Work instruction — Below are some records. Return exactly the lines from the one with "- SFQ_TRILAYER_C5_BARC_OPEN_VIA_ETCH_210: etches" to the one with "wafer: L079.3", and nothing else.

════

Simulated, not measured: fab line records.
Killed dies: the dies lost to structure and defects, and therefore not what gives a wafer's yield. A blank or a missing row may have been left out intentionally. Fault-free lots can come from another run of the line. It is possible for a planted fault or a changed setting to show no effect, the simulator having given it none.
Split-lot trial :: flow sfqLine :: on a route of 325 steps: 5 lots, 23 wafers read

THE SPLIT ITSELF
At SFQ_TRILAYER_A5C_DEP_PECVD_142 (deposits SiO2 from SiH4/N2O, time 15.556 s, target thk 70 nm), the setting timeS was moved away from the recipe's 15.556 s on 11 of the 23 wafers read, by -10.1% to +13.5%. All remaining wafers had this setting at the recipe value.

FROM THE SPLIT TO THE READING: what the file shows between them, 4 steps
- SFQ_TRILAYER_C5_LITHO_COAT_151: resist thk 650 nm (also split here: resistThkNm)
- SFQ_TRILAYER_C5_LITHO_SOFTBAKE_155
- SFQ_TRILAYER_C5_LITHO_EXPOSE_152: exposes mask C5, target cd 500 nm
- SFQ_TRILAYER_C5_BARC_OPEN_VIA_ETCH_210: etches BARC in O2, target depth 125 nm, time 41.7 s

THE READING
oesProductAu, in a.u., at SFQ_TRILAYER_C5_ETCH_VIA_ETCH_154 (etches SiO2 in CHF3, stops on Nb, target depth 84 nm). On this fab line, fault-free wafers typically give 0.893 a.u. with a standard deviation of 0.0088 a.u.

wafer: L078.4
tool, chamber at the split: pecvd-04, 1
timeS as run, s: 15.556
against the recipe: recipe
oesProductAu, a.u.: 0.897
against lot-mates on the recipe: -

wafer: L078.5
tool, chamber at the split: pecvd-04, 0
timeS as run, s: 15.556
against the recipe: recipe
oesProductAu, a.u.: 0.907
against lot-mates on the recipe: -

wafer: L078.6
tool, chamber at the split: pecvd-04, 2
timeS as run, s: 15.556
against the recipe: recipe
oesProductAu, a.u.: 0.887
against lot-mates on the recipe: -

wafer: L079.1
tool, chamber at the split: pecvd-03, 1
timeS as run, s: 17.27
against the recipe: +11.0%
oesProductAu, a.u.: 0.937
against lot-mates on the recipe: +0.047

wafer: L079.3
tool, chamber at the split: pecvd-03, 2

════

Task result —
- SFQ_TRILAYER_C5_BARC_OPEN_VIA_ETCH_210: etches BARC in O2, target depth 125 nm, time 41.7 s

THE READING
oesProductAu, in a.u., at SFQ_TRILAYER_C5_ETCH_VIA_ETCH_154 (etches SiO2 in CHF3, stops on Nb, target depth 84 nm). On this fab line, fault-free wafers typically give 0.893 a.u. with a standard deviation of 0.0088 a.u.

wafer: L078.4
tool, chamber at the split: pecvd-04, 1
timeS as run, s: 15.556
against the recipe: recipe
oesProductAu, a.u.: 0.897
against lot-mates on the recipe: -

wafer: L078.5
tool, chamber at the split: pecvd-04, 0
timeS as run, s: 15.556
against the recipe: recipe
oesProductAu, a.u.: 0.907
against lot-mates on the recipe: -

wafer: L078.6
tool, chamber at the split: pecvd-04, 2
timeS as run, s: 15.556
against the recipe: recipe
oesProductAu, a.u.: 0.887
against lot-mates on the recipe: -

wafer: L079.1
tool, chamber at the split: pecvd-03, 1
timeS as run, s: 17.27
against the recipe: +11.0%
oesProductAu, a.u.: 0.937
against lot-mates on the recipe: +0.047

wafer: L079.3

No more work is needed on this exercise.